══ Extracted records ══

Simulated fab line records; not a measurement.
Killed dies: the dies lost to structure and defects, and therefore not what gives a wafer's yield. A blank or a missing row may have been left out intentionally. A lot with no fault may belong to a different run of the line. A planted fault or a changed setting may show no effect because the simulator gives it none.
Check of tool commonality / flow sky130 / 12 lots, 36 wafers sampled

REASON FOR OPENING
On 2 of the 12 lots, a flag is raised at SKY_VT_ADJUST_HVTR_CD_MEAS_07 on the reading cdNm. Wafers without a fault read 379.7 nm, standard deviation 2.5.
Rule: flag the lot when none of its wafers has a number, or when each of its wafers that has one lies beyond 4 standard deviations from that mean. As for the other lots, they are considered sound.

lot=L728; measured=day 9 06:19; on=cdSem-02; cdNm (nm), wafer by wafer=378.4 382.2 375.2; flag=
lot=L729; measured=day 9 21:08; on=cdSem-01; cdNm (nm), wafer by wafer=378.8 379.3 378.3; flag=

═══

Copy out word for word each line of the listing, from the very first line down to the line containing "Killed dies: the", and stop after that line.

Simulated fab line records; not a measurement.
Killed dies: the dies lost to structure and defects, and therefore not what gives a wafer's yield. A blank or a missing row may have been left out intentionally. A lot with no fault may belong to a different run of the line. A planted fault or a changed setting may show no effect because the simulator gives it none.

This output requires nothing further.